_Action item_. Restate exactly the lines from the top of the listing below to the line containing "P1: polish blanket"; the remaining lines are not wanted.

Start of Given data

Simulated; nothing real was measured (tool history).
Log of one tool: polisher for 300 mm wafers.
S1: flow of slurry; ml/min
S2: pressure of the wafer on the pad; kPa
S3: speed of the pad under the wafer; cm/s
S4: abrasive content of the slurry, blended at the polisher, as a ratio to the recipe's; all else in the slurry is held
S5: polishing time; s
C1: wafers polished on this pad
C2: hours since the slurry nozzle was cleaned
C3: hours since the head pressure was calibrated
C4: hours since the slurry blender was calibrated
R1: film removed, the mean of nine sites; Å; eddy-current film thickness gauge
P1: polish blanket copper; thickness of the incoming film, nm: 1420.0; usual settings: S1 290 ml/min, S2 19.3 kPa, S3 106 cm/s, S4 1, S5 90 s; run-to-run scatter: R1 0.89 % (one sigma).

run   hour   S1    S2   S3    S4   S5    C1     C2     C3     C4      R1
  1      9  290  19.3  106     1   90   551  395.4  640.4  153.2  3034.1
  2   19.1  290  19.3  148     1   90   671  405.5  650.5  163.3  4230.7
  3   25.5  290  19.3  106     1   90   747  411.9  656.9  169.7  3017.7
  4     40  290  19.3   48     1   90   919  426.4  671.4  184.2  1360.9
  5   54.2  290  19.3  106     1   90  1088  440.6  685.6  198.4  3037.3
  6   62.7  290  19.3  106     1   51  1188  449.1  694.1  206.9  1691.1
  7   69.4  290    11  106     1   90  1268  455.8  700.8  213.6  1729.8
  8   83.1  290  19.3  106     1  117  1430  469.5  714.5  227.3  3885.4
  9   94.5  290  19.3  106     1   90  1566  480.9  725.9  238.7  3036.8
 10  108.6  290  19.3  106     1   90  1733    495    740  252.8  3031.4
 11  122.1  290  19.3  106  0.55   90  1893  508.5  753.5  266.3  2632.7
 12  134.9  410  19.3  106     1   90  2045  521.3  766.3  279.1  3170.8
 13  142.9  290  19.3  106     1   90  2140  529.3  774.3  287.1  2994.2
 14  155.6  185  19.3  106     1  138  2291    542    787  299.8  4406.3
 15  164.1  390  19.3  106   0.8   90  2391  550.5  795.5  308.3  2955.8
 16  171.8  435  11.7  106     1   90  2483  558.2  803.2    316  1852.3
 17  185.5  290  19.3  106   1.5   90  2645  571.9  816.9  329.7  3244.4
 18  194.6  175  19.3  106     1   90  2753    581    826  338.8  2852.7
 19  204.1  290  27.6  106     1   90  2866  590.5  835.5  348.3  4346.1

End of Given data

_Task answer_.
Simulated; nothing real was measured (tool history).
Log of one tool: polisher for 300 mm wafers.
S1: flow of slurry; ml/min
S2: pressure of the wafer on the pad; kPa
S3: speed of the pad under the wafer; cm/s
S4: abrasive content of the slurry, blended at the polisher, as a ratio to the recipe's; all else in the slurry is held
S5: polishing time; s
C1: wafers polished on this pad
C2: hours since the slurry nozzle was cleaned
C3: hours since the head pressure was calibrated
C4: hours since the slurry blender was calibrated
R1: film removed, the mean of nine sites; Å; eddy-current film thickness gauge
P1: polish blanket copper; thickness of the incoming film, nm: 1420.0; usual settings: S1 290 ml/min, S2 19.3 kPa, S3 106 cm/s, S4 1, S5 90 s; run-to-run scatter: R1 0.89 % (one sigma).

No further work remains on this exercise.